_Activity:_ What is wanted is an exact copy of the lines from the top of the listing through the line containing "Rule: a lot".

_The data:_
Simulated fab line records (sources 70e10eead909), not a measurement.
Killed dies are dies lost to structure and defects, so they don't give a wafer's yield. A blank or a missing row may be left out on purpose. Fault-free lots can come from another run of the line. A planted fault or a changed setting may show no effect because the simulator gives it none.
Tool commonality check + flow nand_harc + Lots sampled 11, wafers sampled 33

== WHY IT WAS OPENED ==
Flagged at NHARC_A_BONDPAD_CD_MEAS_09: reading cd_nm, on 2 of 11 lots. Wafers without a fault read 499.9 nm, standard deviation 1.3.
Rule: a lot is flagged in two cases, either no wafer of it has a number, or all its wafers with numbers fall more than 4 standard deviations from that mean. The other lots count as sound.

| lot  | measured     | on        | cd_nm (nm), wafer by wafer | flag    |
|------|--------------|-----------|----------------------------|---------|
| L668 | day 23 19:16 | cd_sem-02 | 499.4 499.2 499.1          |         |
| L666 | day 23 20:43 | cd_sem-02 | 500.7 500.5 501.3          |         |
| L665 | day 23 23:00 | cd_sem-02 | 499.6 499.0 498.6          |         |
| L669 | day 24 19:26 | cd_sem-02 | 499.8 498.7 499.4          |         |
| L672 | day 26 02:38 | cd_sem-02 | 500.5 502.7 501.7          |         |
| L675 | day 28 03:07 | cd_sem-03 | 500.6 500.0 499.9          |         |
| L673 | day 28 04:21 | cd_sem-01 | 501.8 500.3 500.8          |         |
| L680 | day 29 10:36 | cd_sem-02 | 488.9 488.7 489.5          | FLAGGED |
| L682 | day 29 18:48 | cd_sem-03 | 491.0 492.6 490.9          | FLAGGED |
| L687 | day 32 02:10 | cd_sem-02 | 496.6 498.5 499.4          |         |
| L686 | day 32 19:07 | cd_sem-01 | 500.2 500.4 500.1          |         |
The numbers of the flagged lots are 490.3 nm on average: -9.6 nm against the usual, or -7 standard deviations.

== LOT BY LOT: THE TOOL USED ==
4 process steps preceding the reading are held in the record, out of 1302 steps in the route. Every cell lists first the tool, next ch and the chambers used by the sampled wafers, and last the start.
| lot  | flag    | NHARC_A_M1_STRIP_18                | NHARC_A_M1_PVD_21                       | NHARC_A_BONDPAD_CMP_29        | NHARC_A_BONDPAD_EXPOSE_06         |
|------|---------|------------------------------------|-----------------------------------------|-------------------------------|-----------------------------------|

_Task result:_
Simulated fab line records (sources 70e10eead909), not a measurement.
Killed dies are dies lost to structure and defects, so they don't give a wafer's yield. A blank or a missing row may be left out on purpose. Fault-free lots can come from another run of the line. A planted fault or a changed setting may show no effect because the simulator gives it none.
Tool commonality check + flow nand_harc + Lots sampled 11, wafers sampled 33

== WHY IT WAS OPENED ==
Flagged at NHARC_A_BONDPAD_CD_MEAS_09: reading cd_nm, on 2 of 11 lots. Wafers without a fault read 499.9 nm, standard deviation 1.3.
Rule: a lot is flagged in two cases, either no wafer of it has a number, or all its wafers with numbers fall more than 4 standard deviations from that mean. The other lots count as sound.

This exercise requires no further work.